Exactly as given, restate each record that follows.

* **Dataset excerpts**
________________________________________
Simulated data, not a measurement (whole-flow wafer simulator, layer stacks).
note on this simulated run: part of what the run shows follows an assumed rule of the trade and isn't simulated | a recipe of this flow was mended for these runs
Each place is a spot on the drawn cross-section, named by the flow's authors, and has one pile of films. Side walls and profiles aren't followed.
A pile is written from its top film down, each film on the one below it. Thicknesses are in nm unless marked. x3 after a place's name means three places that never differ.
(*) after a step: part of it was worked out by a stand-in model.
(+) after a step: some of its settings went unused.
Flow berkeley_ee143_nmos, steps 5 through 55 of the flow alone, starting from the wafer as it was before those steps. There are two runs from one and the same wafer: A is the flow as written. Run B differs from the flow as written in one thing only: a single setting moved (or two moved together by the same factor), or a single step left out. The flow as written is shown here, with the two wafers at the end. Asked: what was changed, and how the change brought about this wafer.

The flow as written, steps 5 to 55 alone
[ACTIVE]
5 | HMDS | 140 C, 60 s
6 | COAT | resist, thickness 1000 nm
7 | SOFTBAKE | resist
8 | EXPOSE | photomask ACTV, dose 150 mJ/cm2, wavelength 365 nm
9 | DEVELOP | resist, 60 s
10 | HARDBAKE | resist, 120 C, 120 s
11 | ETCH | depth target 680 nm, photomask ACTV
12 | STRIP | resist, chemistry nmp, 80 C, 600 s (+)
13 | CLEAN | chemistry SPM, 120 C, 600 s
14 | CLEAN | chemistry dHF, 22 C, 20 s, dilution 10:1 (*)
________________________________________

* **Worked solution**
Simulated data, not a measurement (whole-flow wafer simulator, layer stacks).
note on this simulated run: part of what the run shows follows an assumed rule of the trade and isn't simulated | a recipe of this flow was mended for these runs
Each place is a spot on the drawn cross-section, named by the flow's authors, and has one pile of films. Side walls and profiles aren't followed.
A pile is written from its top film down, each film on the one below it. Thicknesses are in nm unless marked. x3 after a place's name means three places that never differ.
(*) after a step: part of it was worked out by a stand-in model.
(+) after a step: some of its settings went unused.
Flow berkeley_ee143_nmos, steps 5 through 55 of the flow alone, starting from the wafer as it was before those steps. There are two runs from one and the same wafer: A is the flow as written. Run B differs from the flow as written in one thing only: a single setting moved (or two moved together by the same factor), or a single step left out. The flow as written is shown here, with the two wafers at the end. Asked: what was changed, and how the change brought about this wafer.

The flow as written, steps 5 to 55 alone
[ACTIVE]
5 | HMDS | 140 C, 60 s
6 | COAT | resist, thickness 1000 nm
7 | SOFTBAKE | resist
8 | EXPOSE | photomask ACTV, dose 150 mJ/cm2, wavelength 365 nm
9 | DEVELOP | resist, 60 s
10 | HARDBAKE | resist, 120 C, 120 s
11 | ETCH | depth target 680 nm, photomask ACTV
12 | STRIP | resist, chemistry nmp, 80 C, 600 s (+)
13 | CLEAN | chemistry SPM, 120 C, 600 s
14 | CLEAN | chemistry dHF, 22 C, 20 s, dilution 10:1 (*)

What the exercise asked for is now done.